# ASSIGNED TASK
Write out, without any change, the lines in the material below that run from the line with "type: simulated SEM image" through the line with "(b) SEM image", both included.

____ DATA EXTRACT

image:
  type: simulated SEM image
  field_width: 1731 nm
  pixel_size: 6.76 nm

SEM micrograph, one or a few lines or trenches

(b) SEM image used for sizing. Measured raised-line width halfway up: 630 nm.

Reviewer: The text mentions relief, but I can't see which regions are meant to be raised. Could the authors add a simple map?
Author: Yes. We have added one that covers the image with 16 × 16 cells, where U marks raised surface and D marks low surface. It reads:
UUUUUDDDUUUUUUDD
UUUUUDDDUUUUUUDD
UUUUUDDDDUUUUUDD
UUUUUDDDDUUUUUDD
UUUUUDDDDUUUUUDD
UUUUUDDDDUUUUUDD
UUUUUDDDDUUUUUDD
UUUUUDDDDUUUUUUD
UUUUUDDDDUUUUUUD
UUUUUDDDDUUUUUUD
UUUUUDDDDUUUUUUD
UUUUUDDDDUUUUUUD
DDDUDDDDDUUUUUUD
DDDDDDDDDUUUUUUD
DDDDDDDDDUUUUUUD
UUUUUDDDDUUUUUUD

________

# RESULT
  type: simulated SEM image
  field_width: 1731 nm
  pixel_size: 6.76 nm

SEM micrograph, one or a few lines or trenches

(b) SEM image used for sizing. Measured raised-line width halfway up: 630 nm.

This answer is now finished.